» **Work instruction**: Within the entries below, find the portion that opens with the line containing "UDDDDDDDDDDUUUUUDDDUUUUUUDDUUUUU" and closes with the line containing "DDDDDDDDUUUUUDDDUUUUUDDDUUUUUDDD". Retype that portion exactly and only.

» **Supplied data**:
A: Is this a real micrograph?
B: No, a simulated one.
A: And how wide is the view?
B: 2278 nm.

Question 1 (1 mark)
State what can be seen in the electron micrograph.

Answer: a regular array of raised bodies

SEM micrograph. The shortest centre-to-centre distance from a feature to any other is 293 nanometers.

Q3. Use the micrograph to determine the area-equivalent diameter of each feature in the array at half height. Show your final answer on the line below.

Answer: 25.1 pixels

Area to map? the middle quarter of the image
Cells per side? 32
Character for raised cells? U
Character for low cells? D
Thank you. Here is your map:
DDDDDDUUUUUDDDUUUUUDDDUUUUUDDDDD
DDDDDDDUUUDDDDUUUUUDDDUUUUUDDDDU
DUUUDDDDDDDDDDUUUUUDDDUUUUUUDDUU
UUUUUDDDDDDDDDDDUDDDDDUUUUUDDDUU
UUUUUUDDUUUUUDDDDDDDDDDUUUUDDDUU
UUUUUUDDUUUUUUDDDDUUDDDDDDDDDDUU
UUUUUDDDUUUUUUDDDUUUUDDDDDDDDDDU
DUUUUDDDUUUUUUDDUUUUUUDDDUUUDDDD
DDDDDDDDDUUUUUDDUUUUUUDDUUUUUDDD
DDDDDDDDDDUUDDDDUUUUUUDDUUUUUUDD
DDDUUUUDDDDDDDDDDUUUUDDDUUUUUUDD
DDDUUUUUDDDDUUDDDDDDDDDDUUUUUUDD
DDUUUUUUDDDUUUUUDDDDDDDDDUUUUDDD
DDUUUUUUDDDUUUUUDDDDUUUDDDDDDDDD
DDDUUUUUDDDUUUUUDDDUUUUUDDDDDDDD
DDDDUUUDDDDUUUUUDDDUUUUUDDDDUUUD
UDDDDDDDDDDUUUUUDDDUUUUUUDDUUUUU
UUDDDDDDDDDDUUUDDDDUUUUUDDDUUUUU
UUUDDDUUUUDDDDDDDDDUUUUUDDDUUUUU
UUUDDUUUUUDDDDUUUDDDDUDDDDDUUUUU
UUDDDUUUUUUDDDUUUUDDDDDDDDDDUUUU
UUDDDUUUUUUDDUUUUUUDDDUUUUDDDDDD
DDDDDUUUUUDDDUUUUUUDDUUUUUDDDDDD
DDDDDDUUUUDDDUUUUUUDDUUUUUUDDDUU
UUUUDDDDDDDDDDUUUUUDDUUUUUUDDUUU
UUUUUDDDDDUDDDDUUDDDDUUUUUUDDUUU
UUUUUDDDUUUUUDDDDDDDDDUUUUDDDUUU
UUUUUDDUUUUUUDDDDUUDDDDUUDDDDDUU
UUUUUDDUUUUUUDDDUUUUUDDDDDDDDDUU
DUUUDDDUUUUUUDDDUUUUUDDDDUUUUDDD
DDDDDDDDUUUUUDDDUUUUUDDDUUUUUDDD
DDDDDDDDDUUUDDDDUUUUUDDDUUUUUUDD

» **Exercise answer**:
UDDDDDDDDDDUUUUUDDDUUUUUUDDUUUUU
UUDDDDDDDDDDUUUDDDDUUUUUDDDUUUUU
UUUDDDUUUUDDDDDDDDDUUUUUDDDUUUUU
UUUDDUUUUUDDDDUUUDDDDUDDDDDUUUUU
UUDDDUUUUUUDDDUUUUDDDDDDDDDDUUUU
UUDDDUUUUUUDDUUUUUUDDDUUUUDDDDDD
DDDDDUUUUUDDDUUUUUUDDUUUUUDDDDDD
DDDDDDUUUUDDDUUUUUUDDUUUUUUDDDUU
UUUUDDDDDDDDDDUUUUUDDUUUUUUDDUUU
UUUUUDDDDDUDDDDUUDDDDUUUUUUDDUUU
UUUUUDDDUUUUUDDDDDDDDDUUUUDDDUUU
UUUUUDDUUUUUUDDDDUUDDDDUUDDDDDUU
UUUUUDDUUUUUUDDDUUUUUDDDDDDDDDUU
DUUUDDDUUUUUUDDDUUUUUDDDDUUUUDDD
DDDDDDDDUUUUUDDDUUUUUDDDUUUUUDDD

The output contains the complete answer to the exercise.